-- -- --

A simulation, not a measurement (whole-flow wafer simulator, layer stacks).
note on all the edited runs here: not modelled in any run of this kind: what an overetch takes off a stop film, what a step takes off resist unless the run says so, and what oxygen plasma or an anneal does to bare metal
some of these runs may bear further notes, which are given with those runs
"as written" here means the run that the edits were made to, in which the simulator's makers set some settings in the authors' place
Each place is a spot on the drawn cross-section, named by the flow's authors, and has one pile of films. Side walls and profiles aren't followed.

-- -- --

Reproduce the material. Keep every word as written.

* _EXERCISE SOLUTION_
A simulation, not a measurement (whole-flow wafer simulator, layer stacks).
note on all the edited runs here: not modelled in any run of this kind: what an overetch takes off a stop film, what a step takes off resist unless the run says so, and what oxygen plasma or an anneal does to bare metal
some of these runs may bear further notes, which are given with those runs
"as written" here means the run that the edits were made to, in which the simulator's makers set some settings in the authors' place
Each place is a spot on the drawn cross-section, named by the flow's authors, and has one pile of films. Side walls and profiles aren't followed.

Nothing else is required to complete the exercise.